- _Provided material_:
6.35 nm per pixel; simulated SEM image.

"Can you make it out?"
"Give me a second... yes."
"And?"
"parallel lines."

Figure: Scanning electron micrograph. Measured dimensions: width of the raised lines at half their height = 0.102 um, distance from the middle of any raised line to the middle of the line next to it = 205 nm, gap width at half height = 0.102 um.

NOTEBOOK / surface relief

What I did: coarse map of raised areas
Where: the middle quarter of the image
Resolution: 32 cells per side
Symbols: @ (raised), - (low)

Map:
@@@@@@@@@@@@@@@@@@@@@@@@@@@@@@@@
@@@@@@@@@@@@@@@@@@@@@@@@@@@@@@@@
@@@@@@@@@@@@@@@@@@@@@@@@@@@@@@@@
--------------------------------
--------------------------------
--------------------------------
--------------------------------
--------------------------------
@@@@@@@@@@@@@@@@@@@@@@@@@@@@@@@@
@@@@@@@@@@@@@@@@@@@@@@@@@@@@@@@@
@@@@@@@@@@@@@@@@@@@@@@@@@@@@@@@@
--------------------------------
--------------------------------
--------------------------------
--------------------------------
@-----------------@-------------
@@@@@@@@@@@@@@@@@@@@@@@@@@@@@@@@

- _Action item_: Transcribe, please, every line from the first line of the listing above through the line with "What I did: coarse map of raised areas". Keep both ends and nothing else.

- _Response box_:
6.35 nm per pixel; simulated SEM image.

"Can you make it out?"
"Give me a second... yes."
"And?"
"parallel lines."

Figure: Scanning electron micrograph. Measured dimensions: width of the raised lines at half their height = 0.102 um, distance from the middle of any raised line to the middle of the line next to it = 205 nm, gap width at half height = 0.102 um.

NOTEBOOK / surface relief

What I did: coarse map of raised areas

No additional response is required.